++++++
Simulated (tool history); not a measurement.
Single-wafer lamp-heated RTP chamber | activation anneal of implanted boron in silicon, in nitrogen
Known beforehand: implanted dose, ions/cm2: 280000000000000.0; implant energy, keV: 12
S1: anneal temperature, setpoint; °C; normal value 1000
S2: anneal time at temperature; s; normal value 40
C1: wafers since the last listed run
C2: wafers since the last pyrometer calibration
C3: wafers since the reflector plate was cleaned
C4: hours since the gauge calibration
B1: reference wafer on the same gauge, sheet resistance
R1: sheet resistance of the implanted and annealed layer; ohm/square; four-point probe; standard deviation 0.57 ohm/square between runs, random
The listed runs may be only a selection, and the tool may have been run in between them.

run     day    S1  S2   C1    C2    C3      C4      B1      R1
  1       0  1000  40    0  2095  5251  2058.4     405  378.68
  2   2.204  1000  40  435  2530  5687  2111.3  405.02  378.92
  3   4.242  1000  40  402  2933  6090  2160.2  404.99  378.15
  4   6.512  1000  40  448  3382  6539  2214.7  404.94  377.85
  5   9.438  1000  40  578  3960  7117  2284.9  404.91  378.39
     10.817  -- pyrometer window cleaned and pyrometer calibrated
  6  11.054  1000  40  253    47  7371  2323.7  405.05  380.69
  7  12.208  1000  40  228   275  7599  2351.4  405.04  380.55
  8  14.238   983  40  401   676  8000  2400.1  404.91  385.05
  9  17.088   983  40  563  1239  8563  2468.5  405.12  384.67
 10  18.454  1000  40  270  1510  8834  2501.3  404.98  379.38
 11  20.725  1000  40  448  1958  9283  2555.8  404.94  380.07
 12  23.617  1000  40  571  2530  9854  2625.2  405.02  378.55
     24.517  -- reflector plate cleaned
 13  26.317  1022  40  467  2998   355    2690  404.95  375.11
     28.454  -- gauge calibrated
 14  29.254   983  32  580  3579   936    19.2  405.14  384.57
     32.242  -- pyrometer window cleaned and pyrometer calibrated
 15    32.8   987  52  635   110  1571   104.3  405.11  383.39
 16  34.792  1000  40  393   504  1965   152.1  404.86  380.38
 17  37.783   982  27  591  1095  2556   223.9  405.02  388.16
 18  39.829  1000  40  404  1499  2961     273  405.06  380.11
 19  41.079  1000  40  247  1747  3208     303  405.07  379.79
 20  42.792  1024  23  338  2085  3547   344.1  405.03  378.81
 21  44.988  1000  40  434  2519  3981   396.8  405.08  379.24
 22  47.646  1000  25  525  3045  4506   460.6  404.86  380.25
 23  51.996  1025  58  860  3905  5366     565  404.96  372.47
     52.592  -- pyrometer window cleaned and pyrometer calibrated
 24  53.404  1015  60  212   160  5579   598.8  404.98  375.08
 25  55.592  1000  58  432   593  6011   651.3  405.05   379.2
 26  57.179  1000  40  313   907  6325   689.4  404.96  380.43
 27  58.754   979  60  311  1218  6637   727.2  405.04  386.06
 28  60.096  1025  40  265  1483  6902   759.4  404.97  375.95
++++++

→ ASSIGNED TASK
The required output is the entries from their opening line through the line holding "C4: hours since the gauge calibration", repeated exactly, with both end lines kept.

→ PROBLEM SOLUTION
Simulated (tool history); not a measurement.
Single-wafer lamp-heated RTP chamber | activation anneal of implanted boron in silicon, in nitrogen
Known beforehand: implanted dose, ions/cm2: 280000000000000.0; implant energy, keV: 12
S1: anneal temperature, setpoint; °C; normal value 1000
S2: anneal time at temperature; s; normal value 40
C1: wafers since the last listed run
C2: wafers since the last pyrometer calibration
C3: wafers since the reflector plate was cleaned
C4: hours since the gauge calibration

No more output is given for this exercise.